*Extracted information*.
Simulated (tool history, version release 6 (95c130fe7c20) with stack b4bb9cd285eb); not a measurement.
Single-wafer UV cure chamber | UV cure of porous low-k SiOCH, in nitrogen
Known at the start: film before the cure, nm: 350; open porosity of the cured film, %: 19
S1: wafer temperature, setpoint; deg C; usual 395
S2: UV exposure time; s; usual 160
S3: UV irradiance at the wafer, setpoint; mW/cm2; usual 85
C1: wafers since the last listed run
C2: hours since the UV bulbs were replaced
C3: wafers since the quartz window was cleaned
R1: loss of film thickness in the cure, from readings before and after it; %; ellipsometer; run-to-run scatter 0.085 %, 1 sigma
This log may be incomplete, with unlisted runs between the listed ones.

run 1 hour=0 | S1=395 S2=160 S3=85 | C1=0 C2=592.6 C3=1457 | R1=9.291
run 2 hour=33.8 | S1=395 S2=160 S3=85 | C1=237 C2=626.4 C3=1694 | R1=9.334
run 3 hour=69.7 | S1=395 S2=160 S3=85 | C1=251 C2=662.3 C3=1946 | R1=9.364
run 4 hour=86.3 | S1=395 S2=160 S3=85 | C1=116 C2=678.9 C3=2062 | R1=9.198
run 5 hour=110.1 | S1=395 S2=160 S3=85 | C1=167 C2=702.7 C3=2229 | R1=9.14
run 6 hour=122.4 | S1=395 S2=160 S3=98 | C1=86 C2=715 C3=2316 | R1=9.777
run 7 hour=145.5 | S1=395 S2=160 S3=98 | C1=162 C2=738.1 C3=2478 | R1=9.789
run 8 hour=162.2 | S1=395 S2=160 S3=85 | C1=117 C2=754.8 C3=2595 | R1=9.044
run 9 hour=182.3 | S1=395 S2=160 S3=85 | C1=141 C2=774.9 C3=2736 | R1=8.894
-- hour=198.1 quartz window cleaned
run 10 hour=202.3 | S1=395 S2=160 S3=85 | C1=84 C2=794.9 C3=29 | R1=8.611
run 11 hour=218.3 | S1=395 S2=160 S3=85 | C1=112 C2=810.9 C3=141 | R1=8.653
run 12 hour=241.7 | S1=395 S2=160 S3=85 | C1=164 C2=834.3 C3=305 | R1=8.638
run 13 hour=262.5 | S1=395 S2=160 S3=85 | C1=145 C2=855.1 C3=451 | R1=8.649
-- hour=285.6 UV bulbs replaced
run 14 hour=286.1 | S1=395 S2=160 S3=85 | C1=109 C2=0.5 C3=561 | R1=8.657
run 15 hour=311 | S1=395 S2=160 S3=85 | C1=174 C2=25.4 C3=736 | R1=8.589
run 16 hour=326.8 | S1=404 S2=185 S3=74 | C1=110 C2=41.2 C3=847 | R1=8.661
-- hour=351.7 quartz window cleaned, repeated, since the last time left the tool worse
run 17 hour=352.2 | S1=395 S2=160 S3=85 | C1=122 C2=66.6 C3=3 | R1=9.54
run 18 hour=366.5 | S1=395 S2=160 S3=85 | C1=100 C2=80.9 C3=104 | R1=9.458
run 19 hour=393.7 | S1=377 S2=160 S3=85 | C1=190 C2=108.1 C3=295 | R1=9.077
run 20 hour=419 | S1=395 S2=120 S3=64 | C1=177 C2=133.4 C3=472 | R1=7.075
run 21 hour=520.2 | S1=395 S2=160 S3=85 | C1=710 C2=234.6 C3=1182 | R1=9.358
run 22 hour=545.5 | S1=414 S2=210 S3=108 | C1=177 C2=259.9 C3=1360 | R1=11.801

*Required action*.
Take the stretch of lines above from the one containing "run 19 hour=393.7" through the one containing "run 21 hour=520.2" and repeat it exactly, adding no other line.

*Answer box*.
run 19 hour=393.7 | S1=377 S2=160 S3=85 | C1=190 C2=108.1 C3=295 | R1=9.077
run 20 hour=419 | S1=395 S2=120 S3=64 | C1=177 C2=133.4 C3=472 | R1=7.075
run 21 hour=520.2 | S1=395 S2=160 S3=85 | C1=710 C2=234.6 C3=1182 | R1=9.358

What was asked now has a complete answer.